_ _ _ _ _ _ _

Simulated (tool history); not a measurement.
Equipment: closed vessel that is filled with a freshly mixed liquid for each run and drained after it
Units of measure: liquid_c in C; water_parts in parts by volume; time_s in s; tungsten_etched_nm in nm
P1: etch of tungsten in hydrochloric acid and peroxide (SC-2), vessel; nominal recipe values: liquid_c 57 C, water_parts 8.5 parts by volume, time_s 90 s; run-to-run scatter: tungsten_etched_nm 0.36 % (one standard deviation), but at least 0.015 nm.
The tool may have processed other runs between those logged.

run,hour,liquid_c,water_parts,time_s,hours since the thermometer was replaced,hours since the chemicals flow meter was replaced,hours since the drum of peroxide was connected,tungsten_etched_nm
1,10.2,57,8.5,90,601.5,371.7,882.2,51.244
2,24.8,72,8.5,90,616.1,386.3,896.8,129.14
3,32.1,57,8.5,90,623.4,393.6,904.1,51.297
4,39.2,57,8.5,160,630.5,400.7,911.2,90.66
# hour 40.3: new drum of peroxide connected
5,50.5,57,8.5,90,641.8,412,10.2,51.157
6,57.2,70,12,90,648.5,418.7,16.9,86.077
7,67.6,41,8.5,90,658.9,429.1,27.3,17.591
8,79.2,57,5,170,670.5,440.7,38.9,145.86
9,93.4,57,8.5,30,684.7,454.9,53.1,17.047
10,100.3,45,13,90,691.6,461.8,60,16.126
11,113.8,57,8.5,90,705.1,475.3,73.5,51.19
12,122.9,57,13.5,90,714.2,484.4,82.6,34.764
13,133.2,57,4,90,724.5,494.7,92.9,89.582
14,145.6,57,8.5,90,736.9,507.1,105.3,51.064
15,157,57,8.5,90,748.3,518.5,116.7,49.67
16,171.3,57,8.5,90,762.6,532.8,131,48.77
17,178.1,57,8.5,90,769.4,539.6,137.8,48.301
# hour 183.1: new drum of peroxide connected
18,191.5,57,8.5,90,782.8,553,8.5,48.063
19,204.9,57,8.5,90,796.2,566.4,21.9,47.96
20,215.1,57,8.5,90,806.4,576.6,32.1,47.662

_ _ _ _ _ _ _

• REQUIRED ACTION: In the listing above, locate the line with "The tool may" and the line with "19,204.9,57,8.5,90,796.2,566.4,21.9,47.96", then extract exactly those lines and every line between them, and nothing more.

• EXERCISE ANSWER:
The tool may have processed other runs between those logged.

run,hour,liquid_c,water_parts,time_s,hours since the thermometer was replaced,hours since the chemicals flow meter was replaced,hours since the drum of peroxide was connected,tungsten_etched_nm
1,10.2,57,8.5,90,601.5,371.7,882.2,51.244
2,24.8,72,8.5,90,616.1,386.3,896.8,129.14
3,32.1,57,8.5,90,623.4,393.6,904.1,51.297
4,39.2,57,8.5,160,630.5,400.7,911.2,90.66
# hour 40.3: new drum of peroxide connected
5,50.5,57,8.5,90,641.8,412,10.2,51.157
6,57.2,70,12,90,648.5,418.7,16.9,86.077
7,67.6,41,8.5,90,658.9,429.1,27.3,17.591
8,79.2,57,5,170,670.5,440.7,38.9,145.86
9,93.4,57,8.5,30,684.7,454.9,53.1,17.047
10,100.3,45,13,90,691.6,461.8,60,16.126
11,113.8,57,8.5,90,705.1,475.3,73.5,51.19
12,122.9,57,13.5,90,714.2,484.4,82.6,34.764
13,133.2,57,4,90,724.5,494.7,92.9,89.582
14,145.6,57,8.5,90,736.9,507.1,105.3,51.064
15,157,57,8.5,90,748.3,518.5,116.7,49.67
16,171.3,57,8.5,90,762.6,532.8,131,48.77
17,178.1,57,8.5,90,769.4,539.6,137.8,48.301
# hour 183.1: new drum of peroxide connected
18,191.5,57,8.5,90,782.8,553,8.5,48.063
19,204.9,57,8.5,90,796.2,566.4,21.9,47.96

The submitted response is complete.